Line by line, output the entries below exactly as they appear.

Information provided START

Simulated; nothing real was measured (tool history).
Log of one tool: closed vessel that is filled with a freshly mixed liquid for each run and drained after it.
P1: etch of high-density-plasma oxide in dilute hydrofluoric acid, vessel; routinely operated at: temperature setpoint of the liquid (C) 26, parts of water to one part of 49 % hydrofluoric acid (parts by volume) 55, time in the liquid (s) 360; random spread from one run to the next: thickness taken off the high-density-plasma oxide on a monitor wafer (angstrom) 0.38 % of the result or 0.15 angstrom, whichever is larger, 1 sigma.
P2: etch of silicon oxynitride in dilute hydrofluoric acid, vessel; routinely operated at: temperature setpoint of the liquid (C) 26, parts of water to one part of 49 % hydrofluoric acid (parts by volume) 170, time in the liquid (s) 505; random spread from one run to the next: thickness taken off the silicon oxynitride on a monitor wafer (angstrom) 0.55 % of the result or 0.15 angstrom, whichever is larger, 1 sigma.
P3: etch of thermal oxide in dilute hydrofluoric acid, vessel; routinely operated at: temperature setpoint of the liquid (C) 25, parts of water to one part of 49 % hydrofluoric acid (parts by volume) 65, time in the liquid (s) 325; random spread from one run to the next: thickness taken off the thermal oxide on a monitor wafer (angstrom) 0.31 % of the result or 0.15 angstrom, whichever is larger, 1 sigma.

Information provided END

- Worked solution -
Simulated; nothing real was measured (tool history).
Log of one tool: closed vessel that is filled with a freshly mixed liquid for each run and drained after it.
P1: etch of high-density-plasma oxide in dilute hydrofluoric acid, vessel; routinely operated at: temperature setpoint of the liquid (C) 26, parts of water to one part of 49 % hydrofluoric acid (parts by volume) 55, time in the liquid (s) 360; random spread from one run to the next: thickness taken off the high-density-plasma oxide on a monitor wafer (angstrom) 0.38 % of the result or 0.15 angstrom, whichever is larger, 1 sigma.
P2: etch of silicon oxynitride in dilute hydrofluoric acid, vessel; routinely operated at: temperature setpoint of the liquid (C) 26, parts of water to one part of 49 % hydrofluoric acid (parts by volume) 170, time in the liquid (s) 505; random spread from one run to the next: thickness taken off the silicon oxynitride on a monitor wafer (angstrom) 0.55 % of the result or 0.15 angstrom, whichever is larger, 1 sigma.
P3: etch of thermal oxide in dilute hydrofluoric acid, vessel; routinely operated at: temperature setpoint of the liquid (C) 25, parts of water to one part of 49 % hydrofluoric acid (parts by volume) 65, time in the liquid (s) 325; random spread from one run to the next: thickness taken off the thermal oxide on a monitor wafer (angstrom) 0.31 % of the result or 0.15 angstrom, whichever is larger, 1 sigma.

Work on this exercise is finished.